Material provided:
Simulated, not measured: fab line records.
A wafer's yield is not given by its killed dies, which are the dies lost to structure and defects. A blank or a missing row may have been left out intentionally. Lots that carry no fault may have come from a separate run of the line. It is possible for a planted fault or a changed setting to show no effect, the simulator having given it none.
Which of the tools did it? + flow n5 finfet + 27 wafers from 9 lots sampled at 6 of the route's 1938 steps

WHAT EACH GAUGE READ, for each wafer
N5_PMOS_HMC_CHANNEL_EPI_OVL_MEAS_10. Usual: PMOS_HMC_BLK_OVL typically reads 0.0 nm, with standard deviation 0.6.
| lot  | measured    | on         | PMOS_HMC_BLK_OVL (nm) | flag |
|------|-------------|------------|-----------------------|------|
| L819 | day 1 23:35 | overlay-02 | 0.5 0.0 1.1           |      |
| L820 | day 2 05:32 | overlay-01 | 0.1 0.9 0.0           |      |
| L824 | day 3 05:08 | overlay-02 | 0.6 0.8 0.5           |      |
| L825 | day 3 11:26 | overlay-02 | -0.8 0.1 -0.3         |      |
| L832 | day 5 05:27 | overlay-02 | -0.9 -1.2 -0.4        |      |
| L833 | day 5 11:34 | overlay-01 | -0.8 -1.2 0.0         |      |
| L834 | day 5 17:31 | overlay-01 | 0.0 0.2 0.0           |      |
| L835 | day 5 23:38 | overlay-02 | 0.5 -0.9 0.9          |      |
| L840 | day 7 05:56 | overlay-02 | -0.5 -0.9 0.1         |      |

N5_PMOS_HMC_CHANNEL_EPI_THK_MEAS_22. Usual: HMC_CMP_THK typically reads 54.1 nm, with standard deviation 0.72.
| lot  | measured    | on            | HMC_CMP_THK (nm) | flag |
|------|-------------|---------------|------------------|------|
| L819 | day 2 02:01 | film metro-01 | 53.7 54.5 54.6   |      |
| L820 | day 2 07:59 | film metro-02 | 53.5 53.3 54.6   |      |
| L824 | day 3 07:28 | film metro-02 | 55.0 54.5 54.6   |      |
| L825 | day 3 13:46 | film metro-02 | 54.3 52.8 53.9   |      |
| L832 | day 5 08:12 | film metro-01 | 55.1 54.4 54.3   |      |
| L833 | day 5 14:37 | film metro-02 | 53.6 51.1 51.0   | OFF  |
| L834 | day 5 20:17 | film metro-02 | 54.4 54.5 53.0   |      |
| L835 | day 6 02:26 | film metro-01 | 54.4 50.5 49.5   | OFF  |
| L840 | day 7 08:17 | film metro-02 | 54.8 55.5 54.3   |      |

Requirement: Your response should be the lines above from the first to the one containing "N5_PMOS_HMC_CHANNEL_EPI_OVL_MEAS_10. Usual: PMOS_HMC_BLK_OVL", inclusive, each given exactly.

Answer area:
Simulated, not measured: fab line records.
A wafer's yield is not given by its killed dies, which are the dies lost to structure and defects. A blank or a missing row may have been left out intentionally. Lots that carry no fault may have come from a separate run of the line. It is possible for a planted fault or a changed setting to show no effect, the simulator having given it none.
Which of the tools did it? + flow n5 finfet + 27 wafers from 9 lots sampled at 6 of the route's 1938 steps

WHAT EACH GAUGE READ, for each wafer
N5_PMOS_HMC_CHANNEL_EPI_OVL_MEAS_10. Usual: PMOS_HMC_BLK_OVL typically reads 0.0 nm, with standard deviation 0.6.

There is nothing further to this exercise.